-------------------------

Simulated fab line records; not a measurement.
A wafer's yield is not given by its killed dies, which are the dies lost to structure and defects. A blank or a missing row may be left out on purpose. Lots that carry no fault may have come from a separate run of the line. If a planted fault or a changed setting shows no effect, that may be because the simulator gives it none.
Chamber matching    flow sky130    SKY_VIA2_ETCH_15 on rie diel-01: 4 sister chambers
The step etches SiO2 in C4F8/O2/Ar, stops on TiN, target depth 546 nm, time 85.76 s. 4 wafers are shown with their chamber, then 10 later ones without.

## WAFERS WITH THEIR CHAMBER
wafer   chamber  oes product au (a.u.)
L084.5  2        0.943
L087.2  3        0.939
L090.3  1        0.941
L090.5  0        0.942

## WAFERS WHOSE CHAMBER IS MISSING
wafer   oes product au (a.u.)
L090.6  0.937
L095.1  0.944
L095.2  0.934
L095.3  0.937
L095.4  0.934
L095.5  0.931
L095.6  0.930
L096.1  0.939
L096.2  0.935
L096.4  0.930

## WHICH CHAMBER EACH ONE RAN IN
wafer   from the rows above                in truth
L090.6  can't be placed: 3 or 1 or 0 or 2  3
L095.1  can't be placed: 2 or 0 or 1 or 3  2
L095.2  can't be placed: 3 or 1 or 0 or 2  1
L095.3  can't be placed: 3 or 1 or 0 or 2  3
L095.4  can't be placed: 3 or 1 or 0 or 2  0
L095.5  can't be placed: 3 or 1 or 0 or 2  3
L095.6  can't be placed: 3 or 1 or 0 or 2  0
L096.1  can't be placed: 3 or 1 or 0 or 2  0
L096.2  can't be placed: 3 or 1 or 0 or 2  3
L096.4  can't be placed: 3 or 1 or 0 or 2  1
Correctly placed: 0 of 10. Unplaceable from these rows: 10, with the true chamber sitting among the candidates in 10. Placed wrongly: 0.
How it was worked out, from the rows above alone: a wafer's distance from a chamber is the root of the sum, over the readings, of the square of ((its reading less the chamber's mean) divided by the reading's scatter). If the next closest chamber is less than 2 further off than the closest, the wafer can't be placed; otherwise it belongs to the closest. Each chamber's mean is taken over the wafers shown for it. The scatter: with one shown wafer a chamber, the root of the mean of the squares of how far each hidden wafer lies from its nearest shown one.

-------------------------

Requirement: In the entries above, please find the line with "## WHICH CHAMBER EACH ONE RAN IN" and the line with "Correctly placed: 0", then write out exactly those two lines and every line between them, and nothing more.

Exercise output:
## WHICH CHAMBER EACH ONE RAN IN
wafer   from the rows above                in truth
L090.6  can't be placed: 3 or 1 or 0 or 2  3
L095.1  can't be placed: 2 or 0 or 1 or 3  2
L095.2  can't be placed: 3 or 1 or 0 or 2  1
L095.3  can't be placed: 3 or 1 or 0 or 2  3
L095.4  can't be placed: 3 or 1 or 0 or 2  0
L095.5  can't be placed: 3 or 1 or 0 or 2  3
L095.6  can't be placed: 3 or 1 or 0 or 2  0
L096.1  can't be placed: 3 or 1 or 0 or 2  0
L096.2  can't be placed: 3 or 1 or 0 or 2  3
L096.4  can't be placed: 3 or 1 or 0 or 2  1
Correctly placed: 0 of 10. Unplaceable from these rows: 10, with the true chamber sitting among the candidates in 10. Placed wrongly: 0.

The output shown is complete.